**Data section:**
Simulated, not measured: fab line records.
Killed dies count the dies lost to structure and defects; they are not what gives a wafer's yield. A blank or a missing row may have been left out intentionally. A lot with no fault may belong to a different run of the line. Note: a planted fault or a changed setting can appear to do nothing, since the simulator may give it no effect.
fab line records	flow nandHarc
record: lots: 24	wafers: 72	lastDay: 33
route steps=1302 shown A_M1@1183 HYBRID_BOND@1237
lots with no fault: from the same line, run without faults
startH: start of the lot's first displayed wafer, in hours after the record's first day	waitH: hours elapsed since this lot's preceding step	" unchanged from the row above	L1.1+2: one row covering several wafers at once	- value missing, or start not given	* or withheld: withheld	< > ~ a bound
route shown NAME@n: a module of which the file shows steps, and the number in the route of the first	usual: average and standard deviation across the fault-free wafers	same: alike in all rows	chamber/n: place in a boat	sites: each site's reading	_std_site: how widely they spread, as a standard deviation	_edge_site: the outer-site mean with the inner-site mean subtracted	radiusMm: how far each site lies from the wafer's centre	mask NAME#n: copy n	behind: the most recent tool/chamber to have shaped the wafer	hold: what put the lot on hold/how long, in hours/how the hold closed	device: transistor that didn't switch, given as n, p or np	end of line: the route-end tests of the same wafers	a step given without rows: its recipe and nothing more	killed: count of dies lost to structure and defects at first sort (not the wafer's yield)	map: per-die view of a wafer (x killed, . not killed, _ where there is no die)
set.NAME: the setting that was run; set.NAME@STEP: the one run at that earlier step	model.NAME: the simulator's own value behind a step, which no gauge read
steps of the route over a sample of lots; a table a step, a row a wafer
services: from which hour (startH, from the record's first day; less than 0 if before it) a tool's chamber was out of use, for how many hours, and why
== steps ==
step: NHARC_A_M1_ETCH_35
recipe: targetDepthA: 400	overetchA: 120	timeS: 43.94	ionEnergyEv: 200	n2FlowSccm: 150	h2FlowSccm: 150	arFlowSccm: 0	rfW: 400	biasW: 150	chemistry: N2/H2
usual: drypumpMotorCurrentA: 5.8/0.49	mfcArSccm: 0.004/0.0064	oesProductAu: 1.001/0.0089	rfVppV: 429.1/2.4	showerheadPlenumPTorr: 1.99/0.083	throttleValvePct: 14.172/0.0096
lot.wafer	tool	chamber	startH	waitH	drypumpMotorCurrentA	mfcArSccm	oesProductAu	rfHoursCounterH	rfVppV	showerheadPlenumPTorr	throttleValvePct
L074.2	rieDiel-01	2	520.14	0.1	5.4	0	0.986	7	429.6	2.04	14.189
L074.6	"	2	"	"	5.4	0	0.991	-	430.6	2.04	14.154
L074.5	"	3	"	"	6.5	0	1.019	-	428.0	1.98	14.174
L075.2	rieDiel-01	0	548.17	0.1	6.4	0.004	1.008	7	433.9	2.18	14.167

**Work order:** Write out the material above exactly, please, from its first line up to and including the line where "lots with no" appears, and stop there.

**Expected answer:**
Simulated, not measured: fab line records.
Killed dies count the dies lost to structure and defects; they are not what gives a wafer's yield. A blank or a missing row may have been left out intentionally. A lot with no fault may belong to a different run of the line. Note: a planted fault or a changed setting can appear to do nothing, since the simulator may give it no effect.
fab line records	flow nandHarc
record: lots: 24	wafers: 72	lastDay: 33
route steps=1302 shown A_M1@1183 HYBRID_BOND@1237
lots with no fault: from the same line, run without faults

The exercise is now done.